**Supplied records**
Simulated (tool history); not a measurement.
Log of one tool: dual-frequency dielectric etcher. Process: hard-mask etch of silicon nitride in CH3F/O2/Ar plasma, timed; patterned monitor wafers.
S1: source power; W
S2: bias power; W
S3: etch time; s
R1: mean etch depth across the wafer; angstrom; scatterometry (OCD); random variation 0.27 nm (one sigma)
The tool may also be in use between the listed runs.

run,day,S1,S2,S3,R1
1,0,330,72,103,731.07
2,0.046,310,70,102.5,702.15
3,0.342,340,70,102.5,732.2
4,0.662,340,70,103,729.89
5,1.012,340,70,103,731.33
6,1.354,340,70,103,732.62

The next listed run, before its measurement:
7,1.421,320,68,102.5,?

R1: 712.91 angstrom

**Requirement**
Every single entry is to be retyped exactly.

**Written response**
Simulated (tool history); not a measurement.
Log of one tool: dual-frequency dielectric etcher. Process: hard-mask etch of silicon nitride in CH3F/O2/Ar plasma, timed; patterned monitor wafers.
S1: source power; W
S2: bias power; W
S3: etch time; s
R1: mean etch depth across the wafer; angstrom; scatterometry (OCD); random variation 0.27 nm (one sigma)
The tool may also be in use between the listed runs.

run,day,S1,S2,S3,R1
1,0,330,72,103,731.07
2,0.046,310,70,102.5,702.15
3,0.342,340,70,102.5,732.2
4,0.662,340,70,103,729.89
5,1.012,340,70,103,731.33
6,1.354,340,70,103,732.62

The next listed run, before its measurement:
7,1.421,320,68,102.5,?

R1: 712.91 angstrom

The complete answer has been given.